In the records below, find the line with "LHHHLLHHHLLLHHHL" and the line with "HHLLLHHLLLLHHLLL". Print both exactly, along with every line between them, and no other line.

→ Dataset
-- Opening Marker --
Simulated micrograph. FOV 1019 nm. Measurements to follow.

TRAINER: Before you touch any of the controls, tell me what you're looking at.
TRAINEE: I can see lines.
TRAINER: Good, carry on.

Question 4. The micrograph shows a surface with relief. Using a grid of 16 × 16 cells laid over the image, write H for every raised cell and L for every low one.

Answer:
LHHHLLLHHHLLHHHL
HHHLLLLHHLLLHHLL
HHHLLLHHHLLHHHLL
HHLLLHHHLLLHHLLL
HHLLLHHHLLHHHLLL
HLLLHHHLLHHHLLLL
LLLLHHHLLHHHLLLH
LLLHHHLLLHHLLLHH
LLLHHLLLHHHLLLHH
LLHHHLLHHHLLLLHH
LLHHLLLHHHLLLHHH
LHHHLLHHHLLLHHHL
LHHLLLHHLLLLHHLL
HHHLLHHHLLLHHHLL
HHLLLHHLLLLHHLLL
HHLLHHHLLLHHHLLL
-- Closing Marker --

→ Task result
LHHHLLHHHLLLHHHL
LHHLLLHHLLLLHHLL
HHHLLHHHLLLHHHLL
HHLLLHHLLLLHHLLL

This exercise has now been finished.